Work task
Will you return, word for word, only the lines from the top of the data below down to and including the one with "Measured the trench"?

Records shown
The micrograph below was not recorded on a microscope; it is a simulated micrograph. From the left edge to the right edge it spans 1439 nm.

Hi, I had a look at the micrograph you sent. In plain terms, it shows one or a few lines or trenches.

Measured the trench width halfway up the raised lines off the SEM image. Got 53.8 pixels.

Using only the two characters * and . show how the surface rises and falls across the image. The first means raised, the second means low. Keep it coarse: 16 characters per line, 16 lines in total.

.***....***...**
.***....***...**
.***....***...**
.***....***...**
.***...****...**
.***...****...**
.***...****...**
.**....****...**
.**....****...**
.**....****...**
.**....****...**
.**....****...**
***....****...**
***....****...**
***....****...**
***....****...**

Answer box
The micrograph below was not recorded on a microscope; it is a simulated micrograph. From the left edge to the right edge it spans 1439 nm.

Hi, I had a look at the micrograph you sent. In plain terms, it shows one or a few lines or trenches.

Measured the trench width halfway up the raised lines off the SEM image. Got 53.8 pixels.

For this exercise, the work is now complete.